Up to and including the line that contains "P3: etch of", write out each line of the material from its first line, exactly.

_Supplied data:_
:::::
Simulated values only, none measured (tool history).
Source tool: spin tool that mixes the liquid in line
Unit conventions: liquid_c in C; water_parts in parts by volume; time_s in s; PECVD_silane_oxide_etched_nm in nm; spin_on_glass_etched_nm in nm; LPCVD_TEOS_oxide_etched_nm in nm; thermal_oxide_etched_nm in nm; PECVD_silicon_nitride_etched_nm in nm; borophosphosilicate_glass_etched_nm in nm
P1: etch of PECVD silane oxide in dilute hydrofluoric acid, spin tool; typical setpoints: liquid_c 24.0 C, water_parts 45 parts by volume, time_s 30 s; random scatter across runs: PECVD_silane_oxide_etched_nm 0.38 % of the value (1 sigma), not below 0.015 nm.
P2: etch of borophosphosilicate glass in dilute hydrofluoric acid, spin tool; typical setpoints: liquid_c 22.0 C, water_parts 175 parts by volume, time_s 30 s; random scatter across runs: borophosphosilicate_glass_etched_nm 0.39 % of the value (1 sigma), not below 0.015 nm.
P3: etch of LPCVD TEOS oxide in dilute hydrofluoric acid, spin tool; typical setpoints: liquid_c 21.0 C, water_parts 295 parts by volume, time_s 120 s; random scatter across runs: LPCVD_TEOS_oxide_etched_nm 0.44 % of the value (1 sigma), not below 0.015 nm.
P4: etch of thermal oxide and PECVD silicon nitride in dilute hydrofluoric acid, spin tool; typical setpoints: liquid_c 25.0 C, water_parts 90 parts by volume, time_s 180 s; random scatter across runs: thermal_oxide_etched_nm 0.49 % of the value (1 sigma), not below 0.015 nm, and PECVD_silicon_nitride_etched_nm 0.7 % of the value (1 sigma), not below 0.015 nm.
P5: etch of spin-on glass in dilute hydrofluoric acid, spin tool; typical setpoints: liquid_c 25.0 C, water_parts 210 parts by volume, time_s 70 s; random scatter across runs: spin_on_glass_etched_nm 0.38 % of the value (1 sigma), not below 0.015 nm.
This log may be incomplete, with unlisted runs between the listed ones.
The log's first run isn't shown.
:::::

_Written solution:_
Simulated values only, none measured (tool history).
Source tool: spin tool that mixes the liquid in line
Unit conventions: liquid_c in C; water_parts in parts by volume; time_s in s; PECVD_silane_oxide_etched_nm in nm; spin_on_glass_etched_nm in nm; LPCVD_TEOS_oxide_etched_nm in nm; thermal_oxide_etched_nm in nm; PECVD_silicon_nitride_etched_nm in nm; borophosphosilicate_glass_etched_nm in nm
P1: etch of PECVD silane oxide in dilute hydrofluoric acid, spin tool; typical setpoints: liquid_c 24.0 C, water_parts 45 parts by volume, time_s 30 s; random scatter across runs: PECVD_silane_oxide_etched_nm 0.38 % of the value (1 sigma), not below 0.015 nm.
P2: etch of borophosphosilicate glass in dilute hydrofluoric acid, spin tool; typical setpoints: liquid_c 22.0 C, water_parts 175 parts by volume, time_s 30 s; random scatter across runs: borophosphosilicate_glass_etched_nm 0.39 % of the value (1 sigma), not below 0.015 nm.
P3: etch of LPCVD TEOS oxide in dilute hydrofluoric acid, spin tool; typical setpoints: liquid_c 21.0 C, water_parts 295 parts by volume, time_s 120 s; random scatter across runs: LPCVD_TEOS_oxide_etched_nm 0.44 % of the value (1 sigma), not below 0.015 nm.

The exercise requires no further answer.